___ SOURCE DATA

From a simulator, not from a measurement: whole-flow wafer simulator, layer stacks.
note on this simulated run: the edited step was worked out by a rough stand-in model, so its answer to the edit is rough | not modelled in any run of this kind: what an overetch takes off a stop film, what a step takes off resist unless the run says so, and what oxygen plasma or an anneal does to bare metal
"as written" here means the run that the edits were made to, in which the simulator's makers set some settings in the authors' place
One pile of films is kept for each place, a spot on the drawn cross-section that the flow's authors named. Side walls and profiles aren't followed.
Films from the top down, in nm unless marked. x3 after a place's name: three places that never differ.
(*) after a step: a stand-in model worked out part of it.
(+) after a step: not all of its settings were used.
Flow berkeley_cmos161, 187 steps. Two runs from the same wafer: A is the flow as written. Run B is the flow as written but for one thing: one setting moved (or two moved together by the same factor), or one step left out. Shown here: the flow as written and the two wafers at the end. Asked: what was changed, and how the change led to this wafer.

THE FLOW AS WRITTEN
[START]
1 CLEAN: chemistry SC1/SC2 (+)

______

# [WORK TASK]
Return the lines of the listing above exactly as they appear, starting with the first and stopping after the line that holds "(+) after a".

# [TASK RESPONSE]
From a simulator, not from a measurement: whole-flow wafer simulator, layer stacks.
note on this simulated run: the edited step was worked out by a rough stand-in model, so its answer to the edit is rough | not modelled in any run of this kind: what an overetch takes off a stop film, what a step takes off resist unless the run says so, and what oxygen plasma or an anneal does to bare metal
"as written" here means the run that the edits were made to, in which the simulator's makers set some settings in the authors' place
One pile of films is kept for each place, a spot on the drawn cross-section that the flow's authors named. Side walls and profiles aren't followed.
Films from the top down, in nm unless marked. x3 after a place's name: three places that never differ.
(*) after a step: a stand-in model worked out part of it.
(+) after a step: not all of its settings were used.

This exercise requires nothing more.